ASSIGNMENT:
Each entry should be written out again exactly, so that nothing is lost.

>>>

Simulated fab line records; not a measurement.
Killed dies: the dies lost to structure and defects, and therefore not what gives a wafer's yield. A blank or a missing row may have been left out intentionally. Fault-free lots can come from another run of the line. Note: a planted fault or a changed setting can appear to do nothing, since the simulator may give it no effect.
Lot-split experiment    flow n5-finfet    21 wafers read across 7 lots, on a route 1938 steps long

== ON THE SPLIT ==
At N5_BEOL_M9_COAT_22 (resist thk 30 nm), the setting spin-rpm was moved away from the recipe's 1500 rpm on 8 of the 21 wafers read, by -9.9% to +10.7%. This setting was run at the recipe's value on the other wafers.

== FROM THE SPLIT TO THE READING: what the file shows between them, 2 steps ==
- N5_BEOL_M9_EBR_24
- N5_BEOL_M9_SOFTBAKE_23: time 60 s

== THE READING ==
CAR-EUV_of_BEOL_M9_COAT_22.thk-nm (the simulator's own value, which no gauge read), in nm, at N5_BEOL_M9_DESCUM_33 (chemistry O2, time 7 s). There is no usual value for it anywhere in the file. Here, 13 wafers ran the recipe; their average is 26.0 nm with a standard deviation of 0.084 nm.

<<<

SOLUTION:
Simulated fab line records; not a measurement.
Killed dies: the dies lost to structure and defects, and therefore not what gives a wafer's yield. A blank or a missing row may have been left out intentionally. Fault-free lots can come from another run of the line. Note: a planted fault or a changed setting can appear to do nothing, since the simulator may give it no effect.
Lot-split experiment    flow n5-finfet    21 wafers read across 7 lots, on a route 1938 steps long

== ON THE SPLIT ==
At N5_BEOL_M9_COAT_22 (resist thk 30 nm), the setting spin-rpm was moved away from the recipe's 1500 rpm on 8 of the 21 wafers read, by -9.9% to +10.7%. This setting was run at the recipe's value on the other wafers.

== FROM THE SPLIT TO THE READING: what the file shows between them, 2 steps ==
- N5_BEOL_M9_EBR_24
- N5_BEOL_M9_SOFTBAKE_23: time 60 s

== THE READING ==
CAR-EUV_of_BEOL_M9_COAT_22.thk-nm (the simulator's own value, which no gauge read), in nm, at N5_BEOL_M9_DESCUM_33 (chemistry O2, time 7 s). There is no usual value for it anywhere in the file. Here, 13 wafers ran the recipe; their average is 26.0 nm with a standard deviation of 0.084 nm.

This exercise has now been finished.